• [PROVIDED INFORMATION]
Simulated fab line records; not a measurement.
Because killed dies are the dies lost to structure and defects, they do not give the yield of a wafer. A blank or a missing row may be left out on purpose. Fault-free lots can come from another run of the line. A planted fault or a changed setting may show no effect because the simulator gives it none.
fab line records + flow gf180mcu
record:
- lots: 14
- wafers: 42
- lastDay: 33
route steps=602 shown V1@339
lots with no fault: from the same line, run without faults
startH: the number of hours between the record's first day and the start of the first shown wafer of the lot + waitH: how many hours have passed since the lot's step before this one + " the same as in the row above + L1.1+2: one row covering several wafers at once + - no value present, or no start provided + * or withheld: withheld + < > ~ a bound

• [ASSIGNMENT] Would you restate the whole listing word for word?

• [TASK SOLUTION]
Simulated fab line records; not a measurement.
Because killed dies are the dies lost to structure and defects, they do not give the yield of a wafer. A blank or a missing row may be left out on purpose. Fault-free lots can come from another run of the line. A planted fault or a changed setting may show no effect because the simulator gives it none.
fab line records + flow gf180mcu
record:
- lots: 14
- wafers: 42
- lastDay: 33
route steps=602 shown V1@339
lots with no fault: from the same line, run without faults
startH: the number of hours between the record's first day and the start of the first shown wafer of the lot + waitH: how many hours have passed since the lot's step before this one + " the same as in the row above + L1.1+2: one row covering several wafers at once + - no value present, or no start provided + * or withheld: withheld + < > ~ a bound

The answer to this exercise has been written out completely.